───
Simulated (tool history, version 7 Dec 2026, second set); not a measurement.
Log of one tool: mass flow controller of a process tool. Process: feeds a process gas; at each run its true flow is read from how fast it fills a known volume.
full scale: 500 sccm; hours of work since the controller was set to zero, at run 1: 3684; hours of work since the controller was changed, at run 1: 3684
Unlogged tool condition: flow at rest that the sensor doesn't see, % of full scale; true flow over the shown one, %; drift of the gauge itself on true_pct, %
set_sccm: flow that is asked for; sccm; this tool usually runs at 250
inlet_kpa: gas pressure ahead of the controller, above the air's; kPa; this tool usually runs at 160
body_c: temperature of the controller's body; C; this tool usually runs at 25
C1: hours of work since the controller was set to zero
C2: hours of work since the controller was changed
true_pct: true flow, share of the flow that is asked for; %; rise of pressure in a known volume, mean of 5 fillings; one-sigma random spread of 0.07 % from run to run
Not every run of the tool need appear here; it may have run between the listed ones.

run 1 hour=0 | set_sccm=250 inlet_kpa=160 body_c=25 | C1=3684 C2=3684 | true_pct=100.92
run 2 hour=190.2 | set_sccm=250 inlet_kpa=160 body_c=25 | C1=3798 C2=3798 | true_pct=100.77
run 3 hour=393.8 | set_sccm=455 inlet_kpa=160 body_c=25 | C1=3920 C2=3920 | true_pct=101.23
───

**Assignment**
Each of the records should be written out precisely as given.

**Reply**
Simulated (tool history, version 7 Dec 2026, second set); not a measurement.
Log of one tool: mass flow controller of a process tool. Process: feeds a process gas; at each run its true flow is read from how fast it fills a known volume.
full scale: 500 sccm; hours of work since the controller was set to zero, at run 1: 3684; hours of work since the controller was changed, at run 1: 3684
Unlogged tool condition: flow at rest that the sensor doesn't see, % of full scale; true flow over the shown one, %; drift of the gauge itself on true_pct, %
set_sccm: flow that is asked for; sccm; this tool usually runs at 250
inlet_kpa: gas pressure ahead of the controller, above the air's; kPa; this tool usually runs at 160
body_c: temperature of the controller's body; C; this tool usually runs at 25
C1: hours of work since the controller was set to zero
C2: hours of work since the controller was changed
true_pct: true flow, share of the flow that is asked for; %; rise of pressure in a known volume, mean of 5 fillings; one-sigma random spread of 0.07 % from run to run
Not every run of the tool need appear here; it may have run between the listed ones.

run 1 hour=0 | set_sccm=250 inlet_kpa=160 body_c=25 | C1=3684 C2=3684 | true_pct=100.92
run 2 hour=190.2 | set_sccm=250 inlet_kpa=160 body_c=25 | C1=3798 C2=3798 | true_pct=100.77
run 3 hour=393.8 | set_sccm=455 inlet_kpa=160 body_c=25 | C1=3920 C2=3920 | true_pct=101.23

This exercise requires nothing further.